[[ Given information open ]]

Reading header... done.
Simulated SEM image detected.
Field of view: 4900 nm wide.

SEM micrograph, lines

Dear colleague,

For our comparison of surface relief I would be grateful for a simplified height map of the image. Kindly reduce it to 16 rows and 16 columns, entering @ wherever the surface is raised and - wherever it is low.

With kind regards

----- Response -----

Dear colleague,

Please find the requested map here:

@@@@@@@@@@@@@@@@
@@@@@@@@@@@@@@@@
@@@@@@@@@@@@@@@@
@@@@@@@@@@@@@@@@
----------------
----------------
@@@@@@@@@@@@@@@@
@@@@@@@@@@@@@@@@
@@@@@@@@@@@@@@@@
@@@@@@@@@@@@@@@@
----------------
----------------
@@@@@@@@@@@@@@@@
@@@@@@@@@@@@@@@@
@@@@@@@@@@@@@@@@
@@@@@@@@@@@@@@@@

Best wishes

[[ Given information closed ]]

Reproduce the listing above exactly.

## Written answer
Reading header... done.
Simulated SEM image detected.
Field of view: 4900 nm wide.

SEM micrograph, lines

Dear colleague,

For our comparison of surface relief I would be grateful for a simplified height map of the image. Kindly reduce it to 16 rows and 16 columns, entering @ wherever the surface is raised and - wherever it is low.

With kind regards

----- Response -----

Dear colleague,

Please find the requested map here:

@@@@@@@@@@@@@@@@
@@@@@@@@@@@@@@@@
@@@@@@@@@@@@@@@@
@@@@@@@@@@@@@@@@
----------------
----------------
@@@@@@@@@@@@@@@@
@@@@@@@@@@@@@@@@
@@@@@@@@@@@@@@@@
@@@@@@@@@@@@@@@@
----------------
----------------
@@@@@@@@@@@@@@@@
@@@@@@@@@@@@@@@@
@@@@@@@@@@@@@@@@
@@@@@@@@@@@@@@@@

Best wishes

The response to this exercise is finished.